■ ACTION ITEM ■
The listing below contains a span that opens with the line containing "28E,224.3,420,84,1801.4,4.6579,4.752" and closes with the line containing "The fleet is". Return that span exactly.

#####
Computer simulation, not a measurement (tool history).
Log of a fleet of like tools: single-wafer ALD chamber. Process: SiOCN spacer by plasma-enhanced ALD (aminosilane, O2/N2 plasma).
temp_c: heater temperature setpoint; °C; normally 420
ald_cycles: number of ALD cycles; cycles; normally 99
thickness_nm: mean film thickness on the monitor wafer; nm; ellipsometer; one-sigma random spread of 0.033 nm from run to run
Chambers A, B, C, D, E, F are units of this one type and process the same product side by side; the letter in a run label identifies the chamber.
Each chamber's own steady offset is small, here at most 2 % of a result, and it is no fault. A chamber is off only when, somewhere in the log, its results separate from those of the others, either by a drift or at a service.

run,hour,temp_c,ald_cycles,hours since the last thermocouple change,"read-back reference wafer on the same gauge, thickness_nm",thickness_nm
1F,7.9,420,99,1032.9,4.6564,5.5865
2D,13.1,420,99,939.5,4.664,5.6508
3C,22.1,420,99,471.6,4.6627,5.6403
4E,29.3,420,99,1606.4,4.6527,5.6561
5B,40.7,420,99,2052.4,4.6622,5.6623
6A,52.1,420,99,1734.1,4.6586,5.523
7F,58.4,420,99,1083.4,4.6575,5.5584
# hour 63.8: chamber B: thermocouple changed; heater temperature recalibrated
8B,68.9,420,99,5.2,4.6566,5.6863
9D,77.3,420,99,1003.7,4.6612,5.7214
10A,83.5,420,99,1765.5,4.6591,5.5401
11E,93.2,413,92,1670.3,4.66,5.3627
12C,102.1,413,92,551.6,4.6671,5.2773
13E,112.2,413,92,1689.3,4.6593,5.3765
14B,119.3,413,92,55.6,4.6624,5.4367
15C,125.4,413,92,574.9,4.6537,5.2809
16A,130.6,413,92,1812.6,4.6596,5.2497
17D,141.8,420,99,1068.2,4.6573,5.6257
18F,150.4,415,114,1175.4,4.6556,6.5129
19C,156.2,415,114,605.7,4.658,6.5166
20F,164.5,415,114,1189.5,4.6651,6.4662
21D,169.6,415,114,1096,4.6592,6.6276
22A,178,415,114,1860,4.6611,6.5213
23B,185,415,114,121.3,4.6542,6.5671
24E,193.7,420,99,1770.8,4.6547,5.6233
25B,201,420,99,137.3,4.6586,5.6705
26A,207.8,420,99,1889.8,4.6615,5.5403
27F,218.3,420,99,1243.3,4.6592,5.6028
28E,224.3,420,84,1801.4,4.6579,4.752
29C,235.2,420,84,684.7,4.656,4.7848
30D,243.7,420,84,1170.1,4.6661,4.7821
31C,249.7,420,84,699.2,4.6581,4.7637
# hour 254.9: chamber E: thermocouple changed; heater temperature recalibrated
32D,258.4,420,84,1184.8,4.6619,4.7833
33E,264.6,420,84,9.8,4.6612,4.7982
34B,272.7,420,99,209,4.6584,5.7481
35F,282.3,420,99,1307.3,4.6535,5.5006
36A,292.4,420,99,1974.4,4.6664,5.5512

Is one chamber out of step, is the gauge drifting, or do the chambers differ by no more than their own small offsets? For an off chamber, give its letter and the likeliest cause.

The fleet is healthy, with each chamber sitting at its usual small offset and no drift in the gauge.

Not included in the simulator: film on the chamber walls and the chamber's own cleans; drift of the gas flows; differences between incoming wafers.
#####

■ WRITTEN REPLY ■
28E,224.3,420,84,1801.4,4.6579,4.752
29C,235.2,420,84,684.7,4.656,4.7848
30D,243.7,420,84,1170.1,4.6661,4.7821
31C,249.7,420,84,699.2,4.6581,4.7637
# hour 254.9: chamber E: thermocouple changed; heater temperature recalibrated
32D,258.4,420,84,1184.8,4.6619,4.7833
33E,264.6,420,84,9.8,4.6612,4.7982
34B,272.7,420,99,209,4.6584,5.7481
35F,282.3,420,99,1307.3,4.6535,5.5006
36A,292.4,420,99,1974.4,4.6664,5.5512

Is one chamber out of step, is the gauge drifting, or do the chambers differ by no more than their own small offsets? For an off chamber, give its letter and the likeliest cause.

The fleet is healthy, with each chamber sitting at its usual small offset and no drift in the gauge.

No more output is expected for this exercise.